> EXTRACTED ENTRIES
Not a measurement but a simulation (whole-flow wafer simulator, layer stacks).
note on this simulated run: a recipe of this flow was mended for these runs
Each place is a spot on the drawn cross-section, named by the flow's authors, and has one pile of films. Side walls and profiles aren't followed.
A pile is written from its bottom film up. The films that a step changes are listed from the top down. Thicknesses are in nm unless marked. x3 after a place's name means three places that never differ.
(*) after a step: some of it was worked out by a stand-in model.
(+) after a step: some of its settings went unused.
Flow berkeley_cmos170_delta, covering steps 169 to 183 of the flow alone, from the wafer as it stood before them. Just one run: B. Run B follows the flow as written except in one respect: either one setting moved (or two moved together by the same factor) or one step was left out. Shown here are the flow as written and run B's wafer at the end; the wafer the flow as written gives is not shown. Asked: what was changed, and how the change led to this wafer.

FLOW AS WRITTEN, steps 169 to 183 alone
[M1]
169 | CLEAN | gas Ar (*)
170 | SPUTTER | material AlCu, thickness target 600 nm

> ACTION ITEM
Reproduce the records above exactly, character for character.

> RESPONSE
Not a measurement but a simulation (whole-flow wafer simulator, layer stacks).
note on this simulated run: a recipe of this flow was mended for these runs
Each place is a spot on the drawn cross-section, named by the flow's authors, and has one pile of films. Side walls and profiles aren't followed.
A pile is written from its bottom film up. The films that a step changes are listed from the top down. Thicknesses are in nm unless marked. x3 after a place's name means three places that never differ.
(*) after a step: some of it was worked out by a stand-in model.
(+) after a step: some of its settings went unused.
Flow berkeley_cmos170_delta, covering steps 169 to 183 of the flow alone, from the wafer as it stood before them. Just one run: B. Run B follows the flow as written except in one respect: either one setting moved (or two moved together by the same factor) or one step was left out. Shown here are the flow as written and run B's wafer at the end; the wafer the flow as written gives is not shown. Asked: what was changed, and how the change led to this wafer.

FLOW AS WRITTEN, steps 169 to 183 alone
[M1]
169 | CLEAN | gas Ar (*)
170 | SPUTTER | material AlCu, thickness target 600 nm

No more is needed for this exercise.